• Information shown:
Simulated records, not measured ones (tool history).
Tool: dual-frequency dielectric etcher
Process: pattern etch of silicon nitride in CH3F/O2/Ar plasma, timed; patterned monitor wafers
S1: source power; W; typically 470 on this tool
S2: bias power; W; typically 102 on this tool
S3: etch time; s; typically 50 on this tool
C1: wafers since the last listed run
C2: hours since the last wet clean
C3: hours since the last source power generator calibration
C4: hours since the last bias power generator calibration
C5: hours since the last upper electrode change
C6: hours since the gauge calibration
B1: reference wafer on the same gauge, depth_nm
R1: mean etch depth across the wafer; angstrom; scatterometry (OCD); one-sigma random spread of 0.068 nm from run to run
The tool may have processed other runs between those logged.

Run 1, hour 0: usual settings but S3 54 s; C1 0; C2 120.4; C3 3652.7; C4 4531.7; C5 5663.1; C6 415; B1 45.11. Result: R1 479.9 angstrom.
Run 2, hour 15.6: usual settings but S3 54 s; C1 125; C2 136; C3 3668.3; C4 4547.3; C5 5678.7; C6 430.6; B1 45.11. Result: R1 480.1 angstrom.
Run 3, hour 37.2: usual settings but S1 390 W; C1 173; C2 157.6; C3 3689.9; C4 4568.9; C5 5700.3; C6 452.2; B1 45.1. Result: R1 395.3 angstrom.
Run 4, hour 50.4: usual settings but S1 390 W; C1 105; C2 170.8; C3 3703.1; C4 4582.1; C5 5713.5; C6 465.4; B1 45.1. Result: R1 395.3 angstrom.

• Work instruction:
Leaving every word in place, output the whole listing above.

• Your solution:
Simulated records, not measured ones (tool history).
Tool: dual-frequency dielectric etcher
Process: pattern etch of silicon nitride in CH3F/O2/Ar plasma, timed; patterned monitor wafers
S1: source power; W; typically 470 on this tool
S2: bias power; W; typically 102 on this tool
S3: etch time; s; typically 50 on this tool
C1: wafers since the last listed run
C2: hours since the last wet clean
C3: hours since the last source power generator calibration
C4: hours since the last bias power generator calibration
C5: hours since the last upper electrode change
C6: hours since the gauge calibration
B1: reference wafer on the same gauge, depth_nm
R1: mean etch depth across the wafer; angstrom; scatterometry (OCD); one-sigma random spread of 0.068 nm from run to run
The tool may have processed other runs between those logged.

Run 1, hour 0: usual settings but S3 54 s; C1 0; C2 120.4; C3 3652.7; C4 4531.7; C5 5663.1; C6 415; B1 45.11. Result: R1 479.9 angstrom.
Run 2, hour 15.6: usual settings but S3 54 s; C1 125; C2 136; C3 3668.3; C4 4547.3; C5 5678.7; C6 430.6; B1 45.11. Result: R1 480.1 angstrom.
Run 3, hour 37.2: usual settings but S1 390 W; C1 173; C2 157.6; C3 3689.9; C4 4568.9; C5 5700.3; C6 452.2; B1 45.1. Result: R1 395.3 angstrom.
Run 4, hour 50.4: usual settings but S1 390 W; C1 105; C2 170.8; C3 3703.1; C4 4582.1; C5 5713.5; C6 465.4; B1 45.1. Result: R1 395.3 angstrom.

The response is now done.